Required action: Nothing but the lines from the start of the records below through the line that has "SIGNATURES, as means" should appear, each exactly as given.

Dataset records:
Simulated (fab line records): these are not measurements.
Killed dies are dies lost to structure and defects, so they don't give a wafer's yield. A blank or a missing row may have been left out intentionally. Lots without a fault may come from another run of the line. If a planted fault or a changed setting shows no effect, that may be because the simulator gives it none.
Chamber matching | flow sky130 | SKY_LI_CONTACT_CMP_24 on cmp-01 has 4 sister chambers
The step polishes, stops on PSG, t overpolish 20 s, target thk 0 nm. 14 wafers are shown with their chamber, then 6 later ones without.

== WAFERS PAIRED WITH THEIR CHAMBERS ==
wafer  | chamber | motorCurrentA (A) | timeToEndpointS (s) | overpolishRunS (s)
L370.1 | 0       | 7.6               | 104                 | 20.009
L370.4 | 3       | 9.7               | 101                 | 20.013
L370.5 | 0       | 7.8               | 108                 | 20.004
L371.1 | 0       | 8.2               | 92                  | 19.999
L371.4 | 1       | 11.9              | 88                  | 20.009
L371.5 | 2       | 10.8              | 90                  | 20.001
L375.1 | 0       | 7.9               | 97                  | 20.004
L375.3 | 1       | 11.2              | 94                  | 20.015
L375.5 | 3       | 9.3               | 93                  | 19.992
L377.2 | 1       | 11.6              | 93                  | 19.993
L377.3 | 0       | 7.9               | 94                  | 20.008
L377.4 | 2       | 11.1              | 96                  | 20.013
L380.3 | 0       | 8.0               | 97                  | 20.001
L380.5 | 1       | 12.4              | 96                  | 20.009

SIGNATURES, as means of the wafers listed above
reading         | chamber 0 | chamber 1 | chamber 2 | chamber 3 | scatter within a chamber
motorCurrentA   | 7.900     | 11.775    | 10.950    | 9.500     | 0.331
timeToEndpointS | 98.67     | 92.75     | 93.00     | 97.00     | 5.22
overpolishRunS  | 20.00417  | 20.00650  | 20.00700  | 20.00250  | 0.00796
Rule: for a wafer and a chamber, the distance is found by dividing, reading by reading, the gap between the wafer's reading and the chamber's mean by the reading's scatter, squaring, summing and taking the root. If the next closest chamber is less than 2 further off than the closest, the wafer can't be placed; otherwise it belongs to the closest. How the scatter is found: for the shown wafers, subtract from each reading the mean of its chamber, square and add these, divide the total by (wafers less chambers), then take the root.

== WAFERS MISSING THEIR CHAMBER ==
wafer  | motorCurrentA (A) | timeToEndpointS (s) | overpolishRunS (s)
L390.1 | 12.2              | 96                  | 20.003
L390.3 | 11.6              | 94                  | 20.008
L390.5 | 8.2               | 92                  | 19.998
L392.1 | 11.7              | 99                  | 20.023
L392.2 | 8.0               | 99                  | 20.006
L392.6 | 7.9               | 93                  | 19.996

Response area:
Simulated (fab line records): these are not measurements.
Killed dies are dies lost to structure and defects, so they don't give a wafer's yield. A blank or a missing row may have been left out intentionally. Lots without a fault may come from another run of the line. If a planted fault or a changed setting shows no effect, that may be because the simulator gives it none.
Chamber matching | flow sky130 | SKY_LI_CONTACT_CMP_24 on cmp-01 has 4 sister chambers
The step polishes, stops on PSG, t overpolish 20 s, target thk 0 nm. 14 wafers are shown with their chamber, then 6 later ones without.

== WAFERS PAIRED WITH THEIR CHAMBERS ==
wafer  | chamber | motorCurrentA (A) | timeToEndpointS (s) | overpolishRunS (s)
L370.1 | 0       | 7.6               | 104                 | 20.009
L370.4 | 3       | 9.7               | 101                 | 20.013
L370.5 | 0       | 7.8               | 108                 | 20.004
L371.1 | 0       | 8.2               | 92                  | 19.999
L371.4 | 1       | 11.9              | 88                  | 20.009
L371.5 | 2       | 10.8              | 90                  | 20.001
L375.1 | 0       | 7.9               | 97                  | 20.004
L375.3 | 1       | 11.2              | 94                  | 20.015
L375.5 | 3       | 9.3               | 93                  | 19.992
L377.2 | 1       | 11.6              | 93                  | 19.993
L377.3 | 0       | 7.9               | 94                  | 20.008
L377.4 | 2       | 11.1              | 96                  | 20.013
L380.3 | 0       | 8.0               | 97                  | 20.001
L380.5 | 1       | 12.4              | 96                  | 20.009

SIGNATURES, as means of the wafers listed above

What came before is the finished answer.